⟨
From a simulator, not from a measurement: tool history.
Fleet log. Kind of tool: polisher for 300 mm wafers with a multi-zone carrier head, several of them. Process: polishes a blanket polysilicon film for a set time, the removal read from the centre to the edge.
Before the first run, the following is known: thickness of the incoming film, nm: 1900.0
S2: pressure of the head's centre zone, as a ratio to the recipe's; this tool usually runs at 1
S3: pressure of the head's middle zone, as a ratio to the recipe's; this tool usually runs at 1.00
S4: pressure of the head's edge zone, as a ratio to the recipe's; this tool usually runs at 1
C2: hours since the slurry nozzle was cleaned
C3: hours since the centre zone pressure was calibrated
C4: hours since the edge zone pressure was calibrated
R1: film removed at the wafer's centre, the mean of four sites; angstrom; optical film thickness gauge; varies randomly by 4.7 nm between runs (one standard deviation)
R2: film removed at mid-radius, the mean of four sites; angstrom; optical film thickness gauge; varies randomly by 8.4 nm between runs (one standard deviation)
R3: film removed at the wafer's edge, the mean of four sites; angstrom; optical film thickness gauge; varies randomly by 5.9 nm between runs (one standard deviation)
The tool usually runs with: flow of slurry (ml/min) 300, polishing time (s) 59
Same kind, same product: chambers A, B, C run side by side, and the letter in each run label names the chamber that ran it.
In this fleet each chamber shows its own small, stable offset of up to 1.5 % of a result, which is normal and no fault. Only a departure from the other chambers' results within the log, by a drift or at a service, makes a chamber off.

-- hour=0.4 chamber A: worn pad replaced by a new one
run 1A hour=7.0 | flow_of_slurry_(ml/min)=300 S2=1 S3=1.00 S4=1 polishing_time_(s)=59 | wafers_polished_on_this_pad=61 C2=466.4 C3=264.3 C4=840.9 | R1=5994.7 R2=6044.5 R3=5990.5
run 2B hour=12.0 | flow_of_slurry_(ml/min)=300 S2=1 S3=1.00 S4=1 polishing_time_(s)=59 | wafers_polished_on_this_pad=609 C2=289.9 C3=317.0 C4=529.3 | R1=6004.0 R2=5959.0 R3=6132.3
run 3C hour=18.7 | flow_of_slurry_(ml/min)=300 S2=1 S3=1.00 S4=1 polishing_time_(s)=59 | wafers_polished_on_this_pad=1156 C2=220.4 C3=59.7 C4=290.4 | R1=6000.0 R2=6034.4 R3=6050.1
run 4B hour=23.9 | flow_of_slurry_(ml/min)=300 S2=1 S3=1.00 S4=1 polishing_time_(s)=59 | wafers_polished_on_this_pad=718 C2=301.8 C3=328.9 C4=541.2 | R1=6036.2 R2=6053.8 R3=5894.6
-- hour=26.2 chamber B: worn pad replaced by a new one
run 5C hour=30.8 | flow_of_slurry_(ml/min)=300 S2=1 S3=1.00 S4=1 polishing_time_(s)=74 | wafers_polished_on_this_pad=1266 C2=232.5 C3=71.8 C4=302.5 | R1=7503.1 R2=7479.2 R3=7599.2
⟩

# Action item:
The required answer is the run of lines above, starting at the line with "run 2B hour=12.0" and ending at the line with "-- hour=26.2 chamber", reproduced exactly with both ends.

# Task answer:
run 2B hour=12.0 | flow_of_slurry_(ml/min)=300 S2=1 S3=1.00 S4=1 polishing_time_(s)=59 | wafers_polished_on_this_pad=609 C2=289.9 C3=317.0 C4=529.3 | R1=6004.0 R2=5959.0 R3=6132.3
run 3C hour=18.7 | flow_of_slurry_(ml/min)=300 S2=1 S3=1.00 S4=1 polishing_time_(s)=59 | wafers_polished_on_this_pad=1156 C2=220.4 C3=59.7 C4=290.4 | R1=6000.0 R2=6034.4 R3=6050.1
run 4B hour=23.9 | flow_of_slurry_(ml/min)=300 S2=1 S3=1.00 S4=1 polishing_time_(s)=59 | wafers_polished_on_this_pad=718 C2=301.8 C3=328.9 C4=541.2 | R1=6036.2 R2=6053.8 R3=5894.6
-- hour=26.2 chamber B: worn pad replaced by a new one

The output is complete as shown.